Required action:
The records below should be printed once more, exactly as they appear.

——————————
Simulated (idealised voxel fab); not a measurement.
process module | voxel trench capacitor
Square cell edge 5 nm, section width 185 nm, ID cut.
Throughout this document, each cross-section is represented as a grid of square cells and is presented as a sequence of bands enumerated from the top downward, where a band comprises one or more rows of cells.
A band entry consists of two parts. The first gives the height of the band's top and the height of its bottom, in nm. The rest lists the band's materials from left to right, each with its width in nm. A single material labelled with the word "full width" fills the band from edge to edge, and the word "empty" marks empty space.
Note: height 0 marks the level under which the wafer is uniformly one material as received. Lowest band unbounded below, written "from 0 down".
——————————

Your solution:
Simulated (idealised voxel fab); not a measurement.
process module | voxel trench capacitor
Square cell edge 5 nm, section width 185 nm, ID cut.
Throughout this document, each cross-section is represented as a grid of square cells and is presented as a sequence of bands enumerated from the top downward, where a band comprises one or more rows of cells.
A band entry consists of two parts. The first gives the height of the band's top and the height of its bottom, in nm. The rest lists the band's materials from left to right, each with its width in nm. A single material labelled with the word "full width" fills the band from edge to edge, and the word "empty" marks empty space.
Note: height 0 marks the level under which the wafer is uniformly one material as received. Lowest band unbounded below, written "from 0 down".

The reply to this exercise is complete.